- Work task
Write out, unaltered, each line from the top of the records below down to the line where "59.988 | 19.379 |" appears, that line included.

================
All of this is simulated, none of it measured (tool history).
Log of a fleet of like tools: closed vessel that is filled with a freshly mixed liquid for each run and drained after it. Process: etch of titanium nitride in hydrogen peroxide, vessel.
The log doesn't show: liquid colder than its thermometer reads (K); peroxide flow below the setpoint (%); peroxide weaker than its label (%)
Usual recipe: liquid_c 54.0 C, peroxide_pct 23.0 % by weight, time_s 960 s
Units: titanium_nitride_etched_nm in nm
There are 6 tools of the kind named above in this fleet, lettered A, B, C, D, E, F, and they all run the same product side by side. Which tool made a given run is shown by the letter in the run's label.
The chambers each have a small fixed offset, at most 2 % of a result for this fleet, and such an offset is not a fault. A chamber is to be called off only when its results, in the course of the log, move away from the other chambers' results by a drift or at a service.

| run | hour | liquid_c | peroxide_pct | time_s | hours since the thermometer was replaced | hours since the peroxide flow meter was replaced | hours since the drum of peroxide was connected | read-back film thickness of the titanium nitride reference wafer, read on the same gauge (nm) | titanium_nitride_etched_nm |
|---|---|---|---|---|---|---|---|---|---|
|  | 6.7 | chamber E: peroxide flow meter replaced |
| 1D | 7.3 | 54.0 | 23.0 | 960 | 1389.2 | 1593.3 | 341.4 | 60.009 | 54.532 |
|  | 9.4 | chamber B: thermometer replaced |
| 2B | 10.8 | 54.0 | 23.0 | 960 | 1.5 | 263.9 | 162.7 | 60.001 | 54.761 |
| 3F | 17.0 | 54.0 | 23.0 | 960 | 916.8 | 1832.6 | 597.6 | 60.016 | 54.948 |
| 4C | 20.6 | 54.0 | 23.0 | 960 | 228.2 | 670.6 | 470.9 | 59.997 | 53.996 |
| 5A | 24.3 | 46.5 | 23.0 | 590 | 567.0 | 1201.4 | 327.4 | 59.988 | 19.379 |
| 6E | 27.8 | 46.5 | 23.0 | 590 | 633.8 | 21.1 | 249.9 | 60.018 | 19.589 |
================

- Answer section
All of this is simulated, none of it measured (tool history).
Log of a fleet of like tools: closed vessel that is filled with a freshly mixed liquid for each run and drained after it. Process: etch of titanium nitride in hydrogen peroxide, vessel.
The log doesn't show: liquid colder than its thermometer reads (K); peroxide flow below the setpoint (%); peroxide weaker than its label (%)
Usual recipe: liquid_c 54.0 C, peroxide_pct 23.0 % by weight, time_s 960 s
Units: titanium_nitride_etched_nm in nm
There are 6 tools of the kind named above in this fleet, lettered A, B, C, D, E, F, and they all run the same product side by side. Which tool made a given run is shown by the letter in the run's label.
The chambers each have a small fixed offset, at most 2 % of a result for this fleet, and such an offset is not a fault. A chamber is to be called off only when its results, in the course of the log, move away from the other chambers' results by a drift or at a service.

| run | hour | liquid_c | peroxide_pct | time_s | hours since the thermometer was replaced | hours since the peroxide flow meter was replaced | hours since the drum of peroxide was connected | read-back film thickness of the titanium nitride reference wafer, read on the same gauge (nm) | titanium_nitride_etched_nm |
|---|---|---|---|---|---|---|---|---|---|
|  | 6.7 | chamber E: peroxide flow meter replaced |
| 1D | 7.3 | 54.0 | 23.0 | 960 | 1389.2 | 1593.3 | 341.4 | 60.009 | 54.532 |
|  | 9.4 | chamber B: thermometer replaced |
| 2B | 10.8 | 54.0 | 23.0 | 960 | 1.5 | 263.9 | 162.7 | 60.001 | 54.761 |
| 3F | 17.0 | 54.0 | 23.0 | 960 | 916.8 | 1832.6 | 597.6 | 60.016 | 54.948 |
| 4C | 20.6 | 54.0 | 23.0 | 960 | 228.2 | 670.6 | 470.9 | 59.997 | 53.996 |
| 5A | 24.3 | 46.5 | 23.0 | 590 | 567.0 | 1201.4 | 327.4 | 59.988 | 19.379 |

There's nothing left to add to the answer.